:: Given entries ::

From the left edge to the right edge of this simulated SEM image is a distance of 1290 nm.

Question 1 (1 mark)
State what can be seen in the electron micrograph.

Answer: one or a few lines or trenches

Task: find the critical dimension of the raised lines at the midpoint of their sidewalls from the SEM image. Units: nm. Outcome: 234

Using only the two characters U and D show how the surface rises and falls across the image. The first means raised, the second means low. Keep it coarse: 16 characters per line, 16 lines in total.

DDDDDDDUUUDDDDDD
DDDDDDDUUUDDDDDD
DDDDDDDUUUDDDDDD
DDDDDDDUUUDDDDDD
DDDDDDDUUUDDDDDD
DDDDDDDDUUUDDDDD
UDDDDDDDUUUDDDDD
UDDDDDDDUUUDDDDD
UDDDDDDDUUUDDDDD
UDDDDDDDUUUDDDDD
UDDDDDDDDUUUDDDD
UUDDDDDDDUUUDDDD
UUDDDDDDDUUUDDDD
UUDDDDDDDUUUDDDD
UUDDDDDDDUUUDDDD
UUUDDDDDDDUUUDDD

:::

Exercise
Return every line above exactly as it stands.

Solution
From the left edge to the right edge of this simulated SEM image is a distance of 1290 nm.

Question 1 (1 mark)
State what can be seen in the electron micrograph.

Answer: one or a few lines or trenches

Task: find the critical dimension of the raised lines at the midpoint of their sidewalls from the SEM image. Units: nm. Outcome: 234

Using only the two characters U and D show how the surface rises and falls across the image. The first means raised, the second means low. Keep it coarse: 16 characters per line, 16 lines in total.

DDDDDDDUUUDDDDDD
DDDDDDDUUUDDDDDD
DDDDDDDUUUDDDDDD
DDDDDDDUUUDDDDDD
DDDDDDDUUUDDDDDD
DDDDDDDDUUUDDDDD
UDDDDDDDUUUDDDDD
UDDDDDDDUUUDDDDD
UDDDDDDDUUUDDDDD
UDDDDDDDUUUDDDDD
UDDDDDDDDUUUDDDD
UUDDDDDDDUUUDDDD
UUDDDDDDDUUUDDDD
UUDDDDDDDUUUDDDD
UUDDDDDDDUUUDDDD
UUUDDDDDDDUUUDDD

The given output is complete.